▶ _WORK ITEM_
Write out the data exactly from its first line onward, ending with the line in which "N5_BEOL_M8_OVL_MEAS_29." appears.

─── RECORDED INFORMATION
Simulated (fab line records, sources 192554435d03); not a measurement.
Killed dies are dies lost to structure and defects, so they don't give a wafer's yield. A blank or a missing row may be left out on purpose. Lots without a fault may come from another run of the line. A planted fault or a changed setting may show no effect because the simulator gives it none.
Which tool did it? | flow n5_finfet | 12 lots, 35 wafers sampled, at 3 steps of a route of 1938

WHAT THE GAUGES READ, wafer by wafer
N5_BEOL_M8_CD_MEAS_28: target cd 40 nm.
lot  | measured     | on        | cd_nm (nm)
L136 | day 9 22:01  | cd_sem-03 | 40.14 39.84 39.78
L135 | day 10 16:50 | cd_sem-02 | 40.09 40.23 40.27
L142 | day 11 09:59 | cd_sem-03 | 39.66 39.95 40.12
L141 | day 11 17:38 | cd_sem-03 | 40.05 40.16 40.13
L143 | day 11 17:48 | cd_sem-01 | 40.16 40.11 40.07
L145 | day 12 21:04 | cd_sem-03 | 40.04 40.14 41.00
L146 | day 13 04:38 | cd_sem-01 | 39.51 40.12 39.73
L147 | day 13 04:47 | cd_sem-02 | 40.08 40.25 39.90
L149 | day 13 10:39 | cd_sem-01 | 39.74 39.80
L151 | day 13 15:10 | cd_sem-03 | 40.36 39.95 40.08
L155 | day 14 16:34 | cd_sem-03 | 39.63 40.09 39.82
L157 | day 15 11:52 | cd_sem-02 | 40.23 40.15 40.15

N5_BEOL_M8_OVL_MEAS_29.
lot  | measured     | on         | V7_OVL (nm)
──────

▶ _ANSWER SECTION_
Simulated (fab line records, sources 192554435d03); not a measurement.
Killed dies are dies lost to structure and defects, so they don't give a wafer's yield. A blank or a missing row may be left out on purpose. Lots without a fault may come from another run of the line. A planted fault or a changed setting may show no effect because the simulator gives it none.
Which tool did it? | flow n5_finfet | 12 lots, 35 wafers sampled, at 3 steps of a route of 1938

WHAT THE GAUGES READ, wafer by wafer
N5_BEOL_M8_CD_MEAS_28: target cd 40 nm.
lot  | measured     | on        | cd_nm (nm)
L136 | day 9 22:01  | cd_sem-03 | 40.14 39.84 39.78
L135 | day 10 16:50 | cd_sem-02 | 40.09 40.23 40.27
L142 | day 11 09:59 | cd_sem-03 | 39.66 39.95 40.12
L141 | day 11 17:38 | cd_sem-03 | 40.05 40.16 40.13
L143 | day 11 17:48 | cd_sem-01 | 40.16 40.11 40.07
L145 | day 12 21:04 | cd_sem-03 | 40.04 40.14 41.00
L146 | day 13 04:38 | cd_sem-01 | 39.51 40.12 39.73
L147 | day 13 04:47 | cd_sem-02 | 40.08 40.25 39.90
L149 | day 13 10:39 | cd_sem-01 | 39.74 39.80
L151 | day 13 15:10 | cd_sem-03 | 40.36 39.95 40.08
L155 | day 14 16:34 | cd_sem-03 | 39.63 40.09 39.82
L157 | day 15 11:52 | cd_sem-02 | 40.23 40.15 40.15

N5_BEOL_M8_OVL_MEAS_29.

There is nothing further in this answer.